## [BRIEF]
Below is a listing. Write out exactly its lines between the one holding "R1: thickness taken" and the one holding "run 13 hour=292.2", inclusive.

=== DATASET ENTRIES ===
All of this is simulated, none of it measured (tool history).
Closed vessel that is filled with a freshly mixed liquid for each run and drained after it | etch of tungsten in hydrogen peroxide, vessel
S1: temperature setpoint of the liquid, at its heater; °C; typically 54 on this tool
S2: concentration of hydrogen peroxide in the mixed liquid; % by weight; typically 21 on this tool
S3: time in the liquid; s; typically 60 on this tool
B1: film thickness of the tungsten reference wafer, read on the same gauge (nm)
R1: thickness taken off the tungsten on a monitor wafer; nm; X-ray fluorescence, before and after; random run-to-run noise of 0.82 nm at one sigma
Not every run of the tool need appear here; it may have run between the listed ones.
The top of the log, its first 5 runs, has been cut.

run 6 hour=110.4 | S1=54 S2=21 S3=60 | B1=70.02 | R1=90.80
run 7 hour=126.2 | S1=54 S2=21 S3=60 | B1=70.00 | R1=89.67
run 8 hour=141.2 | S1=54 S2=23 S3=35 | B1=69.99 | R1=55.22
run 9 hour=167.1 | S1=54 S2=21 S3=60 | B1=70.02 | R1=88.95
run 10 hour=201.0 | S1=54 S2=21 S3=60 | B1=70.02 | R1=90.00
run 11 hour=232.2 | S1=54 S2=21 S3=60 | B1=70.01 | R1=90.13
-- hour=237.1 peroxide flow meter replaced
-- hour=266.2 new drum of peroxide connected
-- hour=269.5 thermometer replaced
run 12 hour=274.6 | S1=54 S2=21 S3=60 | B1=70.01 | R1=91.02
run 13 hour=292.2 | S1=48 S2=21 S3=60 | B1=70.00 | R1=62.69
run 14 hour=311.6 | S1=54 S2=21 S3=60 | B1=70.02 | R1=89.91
===

## [REPLY]
R1: thickness taken off the tungsten on a monitor wafer; nm; X-ray fluorescence, before and after; random run-to-run noise of 0.82 nm at one sigma
Not every run of the tool need appear here; it may have run between the listed ones.
The top of the log, its first 5 runs, has been cut.

run 6 hour=110.4 | S1=54 S2=21 S3=60 | B1=70.02 | R1=90.80
run 7 hour=126.2 | S1=54 S2=21 S3=60 | B1=70.00 | R1=89.67
run 8 hour=141.2 | S1=54 S2=23 S3=35 | B1=69.99 | R1=55.22
run 9 hour=167.1 | S1=54 S2=21 S3=60 | B1=70.02 | R1=88.95
run 10 hour=201.0 | S1=54 S2=21 S3=60 | B1=70.02 | R1=90.00
run 11 hour=232.2 | S1=54 S2=21 S3=60 | B1=70.01 | R1=90.13
-- hour=237.1 peroxide flow meter replaced
-- hour=266.2 new drum of peroxide connected
-- hour=269.5 thermometer replaced
run 12 hour=274.6 | S1=54 S2=21 S3=60 | B1=70.01 | R1=91.02
run 13 hour=292.2 | S1=48 S2=21 S3=60 | B1=70.00 | R1=62.69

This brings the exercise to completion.